_WORK ITEM_
In full and without error, repeat the entries below.

_DATASET CONTENT_
========

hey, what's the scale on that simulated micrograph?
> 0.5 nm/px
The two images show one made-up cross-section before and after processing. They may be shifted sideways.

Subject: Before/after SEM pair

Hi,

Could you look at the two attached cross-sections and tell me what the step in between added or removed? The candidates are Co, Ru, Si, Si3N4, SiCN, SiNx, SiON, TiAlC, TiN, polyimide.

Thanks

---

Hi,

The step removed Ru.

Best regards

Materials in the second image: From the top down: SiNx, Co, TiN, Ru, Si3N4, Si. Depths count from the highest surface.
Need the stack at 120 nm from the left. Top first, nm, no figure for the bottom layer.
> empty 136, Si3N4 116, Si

========

_TASK SOLUTION_
hey, what's the scale on that simulated micrograph?
> 0.5 nm/px
The two images show one made-up cross-section before and after processing. They may be shifted sideways.

Subject: Before/after SEM pair

Hi,

Could you look at the two attached cross-sections and tell me what the step in between added or removed? The candidates are Co, Ru, Si, Si3N4, SiCN, SiNx, SiON, TiAlC, TiN, polyimide.

Thanks

---

Hi,

The step removed Ru.

Best regards

Materials in the second image: From the top down: SiNx, Co, TiN, Ru, Si3N4, Si. Depths count from the highest surface.
Need the stack at 120 nm from the left. Top first, nm, no figure for the bottom layer.
> empty 136, Si3N4 116, Si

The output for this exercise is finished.